__Information shown__:
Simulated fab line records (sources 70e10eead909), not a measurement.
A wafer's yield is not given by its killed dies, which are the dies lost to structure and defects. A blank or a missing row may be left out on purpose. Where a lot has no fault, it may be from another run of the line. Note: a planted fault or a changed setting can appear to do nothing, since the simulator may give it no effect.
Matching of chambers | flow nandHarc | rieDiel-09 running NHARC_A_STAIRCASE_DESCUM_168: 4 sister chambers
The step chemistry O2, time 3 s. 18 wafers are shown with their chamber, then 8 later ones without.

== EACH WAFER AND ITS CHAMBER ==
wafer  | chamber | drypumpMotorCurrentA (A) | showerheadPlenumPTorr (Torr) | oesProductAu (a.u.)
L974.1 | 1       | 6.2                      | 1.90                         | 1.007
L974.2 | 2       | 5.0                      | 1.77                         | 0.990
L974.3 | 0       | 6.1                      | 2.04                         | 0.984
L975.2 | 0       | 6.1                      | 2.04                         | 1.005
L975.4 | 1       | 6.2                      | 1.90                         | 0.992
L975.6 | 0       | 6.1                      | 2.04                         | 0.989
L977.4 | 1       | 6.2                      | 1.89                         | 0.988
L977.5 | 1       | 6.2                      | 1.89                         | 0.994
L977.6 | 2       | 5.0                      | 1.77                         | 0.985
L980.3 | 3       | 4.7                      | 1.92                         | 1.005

__Work request__: The full listing must come back exactly as given.

__Exercise result__:
Simulated fab line records (sources 70e10eead909), not a measurement.
A wafer's yield is not given by its killed dies, which are the dies lost to structure and defects. A blank or a missing row may be left out on purpose. Where a lot has no fault, it may be from another run of the line. Note: a planted fault or a changed setting can appear to do nothing, since the simulator may give it no effect.
Matching of chambers | flow nandHarc | rieDiel-09 running NHARC_A_STAIRCASE_DESCUM_168: 4 sister chambers
The step chemistry O2, time 3 s. 18 wafers are shown with their chamber, then 8 later ones without.

== EACH WAFER AND ITS CHAMBER ==
wafer  | chamber | drypumpMotorCurrentA (A) | showerheadPlenumPTorr (Torr) | oesProductAu (a.u.)
L974.1 | 1       | 6.2                      | 1.90                         | 1.007
L974.2 | 2       | 5.0                      | 1.77                         | 0.990
L974.3 | 0       | 6.1                      | 2.04                         | 0.984
L975.2 | 0       | 6.1                      | 2.04                         | 1.005
L975.4 | 1       | 6.2                      | 1.90                         | 0.992
L975.6 | 0       | 6.1                      | 2.04                         | 0.989
L977.4 | 1       | 6.2                      | 1.89                         | 0.988
L977.5 | 1       | 6.2                      | 1.89                         | 0.994
L977.6 | 2       | 5.0                      | 1.77                         | 0.985
L980.3 | 3       | 4.7                      | 1.92                         | 1.005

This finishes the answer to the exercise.